**Work request:** Verbatim transcription of the listing is needed.

**Record excerpts:**
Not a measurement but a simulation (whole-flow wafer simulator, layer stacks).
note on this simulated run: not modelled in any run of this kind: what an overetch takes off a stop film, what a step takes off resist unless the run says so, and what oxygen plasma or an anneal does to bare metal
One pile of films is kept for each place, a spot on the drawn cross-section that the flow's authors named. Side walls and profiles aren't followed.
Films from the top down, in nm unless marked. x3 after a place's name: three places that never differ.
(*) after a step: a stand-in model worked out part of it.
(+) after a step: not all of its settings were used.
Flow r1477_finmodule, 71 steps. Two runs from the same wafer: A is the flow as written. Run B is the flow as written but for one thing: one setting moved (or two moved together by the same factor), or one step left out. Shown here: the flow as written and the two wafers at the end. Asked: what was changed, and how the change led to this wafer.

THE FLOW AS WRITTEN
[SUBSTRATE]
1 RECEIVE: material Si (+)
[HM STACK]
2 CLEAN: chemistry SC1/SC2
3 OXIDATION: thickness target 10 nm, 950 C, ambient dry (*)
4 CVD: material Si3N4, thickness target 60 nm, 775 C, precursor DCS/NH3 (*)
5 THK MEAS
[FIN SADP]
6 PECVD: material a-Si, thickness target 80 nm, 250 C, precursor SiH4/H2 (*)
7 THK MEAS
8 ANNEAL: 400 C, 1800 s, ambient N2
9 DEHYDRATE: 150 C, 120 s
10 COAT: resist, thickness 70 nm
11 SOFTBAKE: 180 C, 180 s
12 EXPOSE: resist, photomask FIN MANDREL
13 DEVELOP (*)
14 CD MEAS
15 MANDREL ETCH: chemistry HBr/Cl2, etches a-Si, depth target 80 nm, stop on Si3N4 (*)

**Exercise output:**
Not a measurement but a simulation (whole-flow wafer simulator, layer stacks).
note on this simulated run: not modelled in any run of this kind: what an overetch takes off a stop film, what a step takes off resist unless the run says so, and what oxygen plasma or an anneal does to bare metal
One pile of films is kept for each place, a spot on the drawn cross-section that the flow's authors named. Side walls and profiles aren't followed.
Films from the top down, in nm unless marked. x3 after a place's name: three places that never differ.
(*) after a step: a stand-in model worked out part of it.
(+) after a step: not all of its settings were used.
Flow r1477_finmodule, 71 steps. Two runs from the same wafer: A is the flow as written. Run B is the flow as written but for one thing: one setting moved (or two moved together by the same factor), or one step left out. Shown here: the flow as written and the two wafers at the end. Asked: what was changed, and how the change led to this wafer.

THE FLOW AS WRITTEN
[SUBSTRATE]
1 RECEIVE: material Si (+)
[HM STACK]
2 CLEAN: chemistry SC1/SC2
3 OXIDATION: thickness target 10 nm, 950 C, ambient dry (*)
4 CVD: material Si3N4, thickness target 60 nm, 775 C, precursor DCS/NH3 (*)
5 THK MEAS
[FIN SADP]
6 PECVD: material a-Si, thickness target 80 nm, 250 C, precursor SiH4/H2 (*)
7 THK MEAS
8 ANNEAL: 400 C, 1800 s, ambient N2
9 DEHYDRATE: 150 C, 120 s
10 COAT: resist, thickness 70 nm
11 SOFTBAKE: 180 C, 180 s
12 EXPOSE: resist, photomask FIN MANDREL
13 DEVELOP (*)
14 CD MEAS
15 MANDREL ETCH: chemistry HBr/Cl2, etches a-Si, depth target 80 nm, stop on Si3N4 (*)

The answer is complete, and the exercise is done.